Having read the material, return every line of it exactly.

Excerpted data
------------------------------------------------------------------------
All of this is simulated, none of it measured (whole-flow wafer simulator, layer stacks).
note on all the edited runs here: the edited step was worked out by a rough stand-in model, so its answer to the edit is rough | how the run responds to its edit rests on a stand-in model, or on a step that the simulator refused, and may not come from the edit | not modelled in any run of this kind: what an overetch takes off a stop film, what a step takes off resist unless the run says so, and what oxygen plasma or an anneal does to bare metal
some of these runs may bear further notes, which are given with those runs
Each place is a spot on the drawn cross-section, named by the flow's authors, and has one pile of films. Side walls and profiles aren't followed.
------------------------------------------------------------------------

Written solution
All of this is simulated, none of it measured (whole-flow wafer simulator, layer stacks).
note on all the edited runs here: the edited step was worked out by a rough stand-in model, so its answer to the edit is rough | how the run responds to its edit rests on a stand-in model, or on a step that the simulator refused, and may not come from the edit | not modelled in any run of this kind: what an overetch takes off a stop film, what a step takes off resist unless the run says so, and what oxygen plasma or an anneal does to bare metal
some of these runs may bear further notes, which are given with those runs
Each place is a spot on the drawn cross-section, named by the flow's authors, and has one pile of films. Side walls and profiles aren't followed.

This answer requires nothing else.